(WORK REQUEST): Begin at the top of the following data. Copy each line exactly until you have copied the line containing "(Of this run".

(AVAILABLE DATA):
==============================
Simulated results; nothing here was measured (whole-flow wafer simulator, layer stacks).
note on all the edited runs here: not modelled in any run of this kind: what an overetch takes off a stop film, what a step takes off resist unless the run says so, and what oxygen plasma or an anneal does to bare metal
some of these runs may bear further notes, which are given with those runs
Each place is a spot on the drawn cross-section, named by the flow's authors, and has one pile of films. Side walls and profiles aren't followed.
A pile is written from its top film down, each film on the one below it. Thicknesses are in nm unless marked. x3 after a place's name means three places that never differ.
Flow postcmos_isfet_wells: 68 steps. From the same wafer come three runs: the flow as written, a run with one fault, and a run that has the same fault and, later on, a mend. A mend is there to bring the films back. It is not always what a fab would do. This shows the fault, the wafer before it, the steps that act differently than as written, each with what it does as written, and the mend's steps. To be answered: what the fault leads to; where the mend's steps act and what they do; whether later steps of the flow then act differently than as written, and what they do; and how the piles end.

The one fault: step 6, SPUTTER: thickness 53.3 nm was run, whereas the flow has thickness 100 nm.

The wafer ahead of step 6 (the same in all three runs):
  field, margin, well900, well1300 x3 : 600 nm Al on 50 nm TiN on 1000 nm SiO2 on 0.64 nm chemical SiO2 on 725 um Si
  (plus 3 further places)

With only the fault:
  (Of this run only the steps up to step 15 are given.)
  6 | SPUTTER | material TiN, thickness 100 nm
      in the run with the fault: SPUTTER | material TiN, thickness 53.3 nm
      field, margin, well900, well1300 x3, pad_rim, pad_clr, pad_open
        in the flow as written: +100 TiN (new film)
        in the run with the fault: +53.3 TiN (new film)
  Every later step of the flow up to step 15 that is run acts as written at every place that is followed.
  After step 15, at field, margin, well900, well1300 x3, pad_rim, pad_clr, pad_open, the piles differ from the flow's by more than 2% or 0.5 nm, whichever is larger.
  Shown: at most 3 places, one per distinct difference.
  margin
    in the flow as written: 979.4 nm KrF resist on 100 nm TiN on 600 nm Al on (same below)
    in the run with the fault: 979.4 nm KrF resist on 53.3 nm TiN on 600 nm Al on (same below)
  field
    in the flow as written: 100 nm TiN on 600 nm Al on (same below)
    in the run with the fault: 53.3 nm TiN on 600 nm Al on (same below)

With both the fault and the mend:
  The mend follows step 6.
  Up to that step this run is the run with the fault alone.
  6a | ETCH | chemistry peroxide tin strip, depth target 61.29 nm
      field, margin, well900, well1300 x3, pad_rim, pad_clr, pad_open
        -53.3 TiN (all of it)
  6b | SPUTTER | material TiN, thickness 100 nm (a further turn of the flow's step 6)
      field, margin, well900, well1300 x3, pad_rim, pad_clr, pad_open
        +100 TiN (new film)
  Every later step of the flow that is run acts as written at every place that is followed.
==============================

(TASK RESULT):
Simulated results; nothing here was measured (whole-flow wafer simulator, layer stacks).
note on all the edited runs here: not modelled in any run of this kind: what an overetch takes off a stop film, what a step takes off resist unless the run says so, and what oxygen plasma or an anneal does to bare metal
some of these runs may bear further notes, which are given with those runs
Each place is a spot on the drawn cross-section, named by the flow's authors, and has one pile of films. Side walls and profiles aren't followed.
A pile is written from its top film down, each film on the one below it. Thicknesses are in nm unless marked. x3 after a place's name means three places that never differ.
Flow postcmos_isfet_wells: 68 steps. From the same wafer come three runs: the flow as written, a run with one fault, and a run that has the same fault and, later on, a mend. A mend is there to bring the films back. It is not always what a fab would do. This shows the fault, the wafer before it, the steps that act differently than as written, each with what it does as written, and the mend's steps. To be answered: what the fault leads to; where the mend's steps act and what they do; whether later steps of the flow then act differently than as written, and what they do; and how the piles end.

The one fault: step 6, SPUTTER: thickness 53.3 nm was run, whereas the flow has thickness 100 nm.

The wafer ahead of step 6 (the same in all three runs):
  field, margin, well900, well1300 x3 : 600 nm Al on 50 nm TiN on 1000 nm SiO2 on 0.64 nm chemical SiO2 on 725 um Si
  (plus 3 further places)

With only the fault:
  (Of this run only the steps up to step 15 are given.)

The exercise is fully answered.